▶ _Assigned task_
In the listing that follows, locate the line containing "C5: hours since" and the line containing "Not every run". Retype exactly those two lines and every line between them, and nothing more.

▶ _Data to examine_
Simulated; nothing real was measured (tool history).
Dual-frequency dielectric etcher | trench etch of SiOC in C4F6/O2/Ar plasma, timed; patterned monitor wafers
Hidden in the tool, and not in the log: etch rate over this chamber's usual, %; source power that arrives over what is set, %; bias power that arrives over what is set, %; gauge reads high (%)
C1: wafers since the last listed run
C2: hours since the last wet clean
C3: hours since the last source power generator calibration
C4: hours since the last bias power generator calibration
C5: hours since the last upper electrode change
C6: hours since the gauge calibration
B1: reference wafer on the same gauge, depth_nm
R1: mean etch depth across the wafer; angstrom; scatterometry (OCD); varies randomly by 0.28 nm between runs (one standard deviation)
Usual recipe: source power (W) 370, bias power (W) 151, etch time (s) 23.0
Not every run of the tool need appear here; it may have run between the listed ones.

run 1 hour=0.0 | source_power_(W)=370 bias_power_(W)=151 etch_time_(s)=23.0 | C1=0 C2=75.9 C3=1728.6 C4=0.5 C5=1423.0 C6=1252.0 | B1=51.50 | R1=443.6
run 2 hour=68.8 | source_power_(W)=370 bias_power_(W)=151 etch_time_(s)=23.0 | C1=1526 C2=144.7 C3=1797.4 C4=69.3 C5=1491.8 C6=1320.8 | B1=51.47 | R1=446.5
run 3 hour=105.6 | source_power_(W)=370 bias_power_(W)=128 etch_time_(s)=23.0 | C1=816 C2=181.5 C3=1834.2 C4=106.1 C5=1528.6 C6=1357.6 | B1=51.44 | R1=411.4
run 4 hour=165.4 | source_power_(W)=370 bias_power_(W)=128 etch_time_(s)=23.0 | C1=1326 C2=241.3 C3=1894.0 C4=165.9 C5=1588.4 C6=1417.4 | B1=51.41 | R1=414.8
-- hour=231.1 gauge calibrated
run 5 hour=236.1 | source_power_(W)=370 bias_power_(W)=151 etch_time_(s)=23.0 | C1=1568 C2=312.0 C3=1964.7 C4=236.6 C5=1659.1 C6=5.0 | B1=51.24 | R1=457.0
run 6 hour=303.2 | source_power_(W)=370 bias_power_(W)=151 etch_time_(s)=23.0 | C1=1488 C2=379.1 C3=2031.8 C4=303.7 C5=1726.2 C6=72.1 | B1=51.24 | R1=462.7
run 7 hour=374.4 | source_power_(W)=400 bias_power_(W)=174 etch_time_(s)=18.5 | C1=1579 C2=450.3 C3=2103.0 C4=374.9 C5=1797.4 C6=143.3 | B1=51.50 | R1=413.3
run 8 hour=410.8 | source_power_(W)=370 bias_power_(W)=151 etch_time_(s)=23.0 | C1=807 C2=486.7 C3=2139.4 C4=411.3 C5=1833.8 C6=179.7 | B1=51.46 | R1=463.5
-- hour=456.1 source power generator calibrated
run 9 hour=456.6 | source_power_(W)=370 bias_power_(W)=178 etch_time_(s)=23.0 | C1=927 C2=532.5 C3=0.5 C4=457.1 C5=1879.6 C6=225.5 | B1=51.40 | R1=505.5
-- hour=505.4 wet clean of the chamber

▶ _Exercise response_
C5: hours since the last upper electrode change
C6: hours since the gauge calibration
B1: reference wafer on the same gauge, depth_nm
R1: mean etch depth across the wafer; angstrom; scatterometry (OCD); varies randomly by 0.28 nm between runs (one standard deviation)
Usual recipe: source power (W) 370, bias power (W) 151, etch time (s) 23.0
Not every run of the tool need appear here; it may have run between the listed ones.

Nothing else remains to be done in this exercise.